▶ _Required action_
Please reproduce the following records exactly, with nothing omitted.

>>>

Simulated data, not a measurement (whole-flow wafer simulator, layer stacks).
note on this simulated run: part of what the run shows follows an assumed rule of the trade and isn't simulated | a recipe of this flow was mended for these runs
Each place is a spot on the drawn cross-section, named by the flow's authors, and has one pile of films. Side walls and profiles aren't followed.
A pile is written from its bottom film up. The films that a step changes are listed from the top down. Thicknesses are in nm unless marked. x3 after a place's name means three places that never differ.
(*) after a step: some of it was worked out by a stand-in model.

<<<

▶ _Task solution_
Simulated data, not a measurement (whole-flow wafer simulator, layer stacks).
note on this simulated run: part of what the run shows follows an assumed rule of the trade and isn't simulated | a recipe of this flow was mended for these runs
Each place is a spot on the drawn cross-section, named by the flow's authors, and has one pile of films. Side walls and profiles aren't followed.
A pile is written from its bottom film up. The films that a step changes are listed from the top down. Thicknesses are in nm unless marked. x3 after a place's name means three places that never differ.
(*) after a step: some of it was worked out by a stand-in model.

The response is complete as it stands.